Assignment =>
Print the records below word for word, beginning with the first line and ending once the line containing "B1: reference wafer" is printed.

----- Raw data -----
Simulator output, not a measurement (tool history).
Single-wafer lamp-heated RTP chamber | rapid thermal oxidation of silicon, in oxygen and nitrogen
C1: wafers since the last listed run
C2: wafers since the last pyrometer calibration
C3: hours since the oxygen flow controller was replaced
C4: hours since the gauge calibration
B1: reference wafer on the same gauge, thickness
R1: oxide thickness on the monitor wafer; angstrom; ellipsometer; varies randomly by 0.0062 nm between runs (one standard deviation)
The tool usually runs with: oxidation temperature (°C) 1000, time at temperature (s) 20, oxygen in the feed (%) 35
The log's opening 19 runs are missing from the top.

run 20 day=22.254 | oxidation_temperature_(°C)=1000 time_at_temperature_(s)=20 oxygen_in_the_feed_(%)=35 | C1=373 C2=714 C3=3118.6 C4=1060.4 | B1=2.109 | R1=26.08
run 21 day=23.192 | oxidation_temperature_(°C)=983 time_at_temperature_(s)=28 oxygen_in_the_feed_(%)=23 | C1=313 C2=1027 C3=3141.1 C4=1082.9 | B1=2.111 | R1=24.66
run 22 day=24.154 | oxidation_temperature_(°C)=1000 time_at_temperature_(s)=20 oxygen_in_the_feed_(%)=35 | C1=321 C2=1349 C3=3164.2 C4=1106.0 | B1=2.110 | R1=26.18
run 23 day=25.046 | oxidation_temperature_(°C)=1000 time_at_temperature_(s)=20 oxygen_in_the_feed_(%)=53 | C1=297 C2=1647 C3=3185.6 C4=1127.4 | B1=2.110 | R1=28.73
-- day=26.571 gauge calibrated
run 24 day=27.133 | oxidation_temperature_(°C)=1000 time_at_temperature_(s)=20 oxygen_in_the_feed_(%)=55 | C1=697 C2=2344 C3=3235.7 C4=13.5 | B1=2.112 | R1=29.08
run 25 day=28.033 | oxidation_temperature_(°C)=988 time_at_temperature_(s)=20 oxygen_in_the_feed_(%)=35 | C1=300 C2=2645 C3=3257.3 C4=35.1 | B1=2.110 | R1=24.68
-----

Exercise output =>
Simulator output, not a measurement (tool history).
Single-wafer lamp-heated RTP chamber | rapid thermal oxidation of silicon, in oxygen and nitrogen
C1: wafers since the last listed run
C2: wafers since the last pyrometer calibration
C3: hours since the oxygen flow controller was replaced
C4: hours since the gauge calibration
B1: reference wafer on the same gauge, thickness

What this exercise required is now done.